◆ **Records supplied**:
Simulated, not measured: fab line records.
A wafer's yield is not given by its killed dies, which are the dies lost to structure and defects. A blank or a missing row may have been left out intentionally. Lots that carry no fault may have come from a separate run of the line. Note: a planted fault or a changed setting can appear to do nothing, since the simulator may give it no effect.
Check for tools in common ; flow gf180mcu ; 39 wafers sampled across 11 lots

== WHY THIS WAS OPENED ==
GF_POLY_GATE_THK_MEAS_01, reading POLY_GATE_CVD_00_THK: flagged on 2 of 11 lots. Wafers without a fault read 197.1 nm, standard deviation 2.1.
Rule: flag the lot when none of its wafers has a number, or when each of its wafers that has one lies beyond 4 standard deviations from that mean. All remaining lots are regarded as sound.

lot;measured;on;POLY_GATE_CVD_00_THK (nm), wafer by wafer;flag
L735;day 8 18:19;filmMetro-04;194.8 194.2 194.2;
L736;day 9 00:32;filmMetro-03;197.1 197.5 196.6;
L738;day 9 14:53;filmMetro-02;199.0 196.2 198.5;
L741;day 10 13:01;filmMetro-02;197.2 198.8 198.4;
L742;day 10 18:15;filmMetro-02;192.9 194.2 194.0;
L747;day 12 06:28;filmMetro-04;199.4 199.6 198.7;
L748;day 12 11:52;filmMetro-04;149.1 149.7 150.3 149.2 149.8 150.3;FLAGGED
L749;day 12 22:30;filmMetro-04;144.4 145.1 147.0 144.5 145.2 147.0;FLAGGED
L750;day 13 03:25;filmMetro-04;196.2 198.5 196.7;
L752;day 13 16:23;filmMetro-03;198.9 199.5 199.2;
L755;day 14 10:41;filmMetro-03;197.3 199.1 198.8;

◆ **Work item**:
From the first line to the last, write out the data exactly.

◆ **Answer space**:
Simulated, not measured: fab line records.
A wafer's yield is not given by its killed dies, which are the dies lost to structure and defects. A blank or a missing row may have been left out intentionally. Lots that carry no fault may have come from a separate run of the line. Note: a planted fault or a changed setting can appear to do nothing, since the simulator may give it no effect.
Check for tools in common ; flow gf180mcu ; 39 wafers sampled across 11 lots

== WHY THIS WAS OPENED ==
GF_POLY_GATE_THK_MEAS_01, reading POLY_GATE_CVD_00_THK: flagged on 2 of 11 lots. Wafers without a fault read 197.1 nm, standard deviation 2.1.
Rule: flag the lot when none of its wafers has a number, or when each of its wafers that has one lies beyond 4 standard deviations from that mean. All remaining lots are regarded as sound.

lot;measured;on;POLY_GATE_CVD_00_THK (nm), wafer by wafer;flag
L735;day 8 18:19;filmMetro-04;194.8 194.2 194.2;
L736;day 9 00:32;filmMetro-03;197.1 197.5 196.6;
L738;day 9 14:53;filmMetro-02;199.0 196.2 198.5;
L741;day 10 13:01;filmMetro-02;197.2 198.8 198.4;
L742;day 10 18:15;filmMetro-02;192.9 194.2 194.0;
L747;day 12 06:28;filmMetro-04;199.4 199.6 198.7;
L748;day 12 11:52;filmMetro-04;149.1 149.7 150.3 149.2 149.8 150.3;FLAGGED
L749;day 12 22:30;filmMetro-04;144.4 145.1 147.0 144.5 145.2 147.0;FLAGGED
L750;day 13 03:25;filmMetro-04;196.2 198.5 196.7;
L752;day 13 16:23;filmMetro-03;198.9 199.5 199.2;
L755;day 14 10:41;filmMetro-03;197.3 199.1 198.8;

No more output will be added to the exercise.